## WORK REQUEST:
This exercise asks for the records to be retyped exactly as they read.

## RAW DATA:
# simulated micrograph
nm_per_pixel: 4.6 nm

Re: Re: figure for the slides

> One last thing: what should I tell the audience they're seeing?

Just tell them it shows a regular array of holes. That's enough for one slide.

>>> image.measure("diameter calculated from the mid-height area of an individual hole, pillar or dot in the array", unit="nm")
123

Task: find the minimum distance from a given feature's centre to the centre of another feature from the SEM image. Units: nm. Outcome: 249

## TASK RESPONSE:
# simulated micrograph
nm_per_pixel: 4.6 nm

Re: Re: figure for the slides

> One last thing: what should I tell the audience they're seeing?

Just tell them it shows a regular array of holes. That's enough for one slide.

>>> image.measure("diameter calculated from the mid-height area of an individual hole, pillar or dot in the array", unit="nm")
123

Task: find the minimum distance from a given feature's centre to the centre of another feature from the SEM image. Units: nm. Outcome: 249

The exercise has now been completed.